Activity = Write out again, exactly, the lines of the listing below from the first one through the one that contains "S3: times that", and no other lines.

---- Listed records

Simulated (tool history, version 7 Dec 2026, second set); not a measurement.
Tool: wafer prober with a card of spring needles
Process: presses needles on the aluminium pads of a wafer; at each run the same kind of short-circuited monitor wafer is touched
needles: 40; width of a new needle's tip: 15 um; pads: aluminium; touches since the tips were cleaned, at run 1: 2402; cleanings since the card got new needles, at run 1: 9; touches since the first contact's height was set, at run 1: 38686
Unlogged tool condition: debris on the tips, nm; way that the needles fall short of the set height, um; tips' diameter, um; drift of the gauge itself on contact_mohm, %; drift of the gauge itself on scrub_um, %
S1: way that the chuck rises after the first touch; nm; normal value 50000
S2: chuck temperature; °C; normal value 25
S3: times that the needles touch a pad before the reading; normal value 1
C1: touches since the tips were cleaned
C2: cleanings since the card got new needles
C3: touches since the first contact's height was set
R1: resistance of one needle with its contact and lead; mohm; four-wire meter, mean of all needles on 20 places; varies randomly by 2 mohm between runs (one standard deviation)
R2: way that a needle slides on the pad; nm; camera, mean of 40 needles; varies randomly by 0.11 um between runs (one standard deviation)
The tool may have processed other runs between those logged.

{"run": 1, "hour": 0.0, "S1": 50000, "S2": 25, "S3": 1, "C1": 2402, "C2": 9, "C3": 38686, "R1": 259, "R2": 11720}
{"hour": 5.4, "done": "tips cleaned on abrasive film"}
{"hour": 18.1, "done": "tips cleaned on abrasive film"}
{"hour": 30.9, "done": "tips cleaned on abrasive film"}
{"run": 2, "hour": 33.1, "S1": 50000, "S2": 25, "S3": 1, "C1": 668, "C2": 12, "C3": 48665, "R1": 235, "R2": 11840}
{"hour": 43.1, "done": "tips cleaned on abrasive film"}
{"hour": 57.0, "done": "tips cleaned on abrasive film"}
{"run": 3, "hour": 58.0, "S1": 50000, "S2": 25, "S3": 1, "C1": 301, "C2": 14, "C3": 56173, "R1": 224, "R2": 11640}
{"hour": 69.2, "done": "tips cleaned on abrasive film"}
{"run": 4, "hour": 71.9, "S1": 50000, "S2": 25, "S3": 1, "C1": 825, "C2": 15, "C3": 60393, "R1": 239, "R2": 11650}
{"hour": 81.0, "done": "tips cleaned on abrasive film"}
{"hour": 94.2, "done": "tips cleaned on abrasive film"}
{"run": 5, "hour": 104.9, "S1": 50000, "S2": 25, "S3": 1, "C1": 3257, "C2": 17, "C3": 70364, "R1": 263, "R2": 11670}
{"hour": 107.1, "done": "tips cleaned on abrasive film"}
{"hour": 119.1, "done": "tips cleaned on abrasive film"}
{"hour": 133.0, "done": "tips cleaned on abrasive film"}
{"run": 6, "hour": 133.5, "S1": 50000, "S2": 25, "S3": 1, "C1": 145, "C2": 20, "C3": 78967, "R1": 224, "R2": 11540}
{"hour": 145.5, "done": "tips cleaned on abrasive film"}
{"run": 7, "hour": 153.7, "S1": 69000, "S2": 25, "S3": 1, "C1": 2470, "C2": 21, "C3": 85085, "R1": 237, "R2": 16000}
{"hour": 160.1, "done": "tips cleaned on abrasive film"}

--------

Task response =
Simulated (tool history, version 7 Dec 2026, second set); not a measurement.
Tool: wafer prober with a card of spring needles
Process: presses needles on the aluminium pads of a wafer; at each run the same kind of short-circuited monitor wafer is touched
needles: 40; width of a new needle's tip: 15 um; pads: aluminium; touches since the tips were cleaned, at run 1: 2402; cleanings since the card got new needles, at run 1: 9; touches since the first contact's height was set, at run 1: 38686
Unlogged tool condition: debris on the tips, nm; way that the needles fall short of the set height, um; tips' diameter, um; drift of the gauge itself on contact_mohm, %; drift of the gauge itself on scrub_um, %
S1: way that the chuck rises after the first touch; nm; normal value 50000
S2: chuck temperature; °C; normal value 25
S3: times that the needles touch a pad before the reading; normal value 1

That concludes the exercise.